**WORK TASK:**
Reproduce every entry exactly as written.

**PROVIDED INFORMATION:**
* * * * *

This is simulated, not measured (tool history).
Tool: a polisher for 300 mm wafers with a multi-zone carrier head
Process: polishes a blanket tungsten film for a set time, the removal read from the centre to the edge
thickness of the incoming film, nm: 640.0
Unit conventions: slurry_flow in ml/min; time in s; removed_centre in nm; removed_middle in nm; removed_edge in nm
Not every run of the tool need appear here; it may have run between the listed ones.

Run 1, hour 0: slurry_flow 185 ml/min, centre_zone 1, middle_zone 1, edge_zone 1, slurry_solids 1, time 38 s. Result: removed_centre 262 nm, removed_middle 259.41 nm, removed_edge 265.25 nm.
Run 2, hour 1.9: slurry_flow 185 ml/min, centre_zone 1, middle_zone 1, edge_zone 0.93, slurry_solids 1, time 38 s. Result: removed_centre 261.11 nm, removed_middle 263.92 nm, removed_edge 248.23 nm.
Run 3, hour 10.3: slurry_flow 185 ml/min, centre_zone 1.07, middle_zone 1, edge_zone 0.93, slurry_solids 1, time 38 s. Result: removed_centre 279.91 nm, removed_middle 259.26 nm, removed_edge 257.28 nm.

* * * * *

**WRITTEN REPLY:**
This is simulated, not measured (tool history).
Tool: a polisher for 300 mm wafers with a multi-zone carrier head
Process: polishes a blanket tungsten film for a set time, the removal read from the centre to the edge
thickness of the incoming film, nm: 640.0
Unit conventions: slurry_flow in ml/min; time in s; removed_centre in nm; removed_middle in nm; removed_edge in nm
Not every run of the tool need appear here; it may have run between the listed ones.

Run 1, hour 0: slurry_flow 185 ml/min, centre_zone 1, middle_zone 1, edge_zone 1, slurry_solids 1, time 38 s. Result: removed_centre 262 nm, removed_middle 259.41 nm, removed_edge 265.25 nm.
Run 2, hour 1.9: slurry_flow 185 ml/min, centre_zone 1, middle_zone 1, edge_zone 0.93, slurry_solids 1, time 38 s. Result: removed_centre 261.11 nm, removed_middle 263.92 nm, removed_edge 248.23 nm.
Run 3, hour 10.3: slurry_flow 185 ml/min, centre_zone 1.07, middle_zone 1, edge_zone 0.93, slurry_solids 1, time 38 s. Result: removed_centre 279.91 nm, removed_middle 259.26 nm, removed_edge 257.28 nm.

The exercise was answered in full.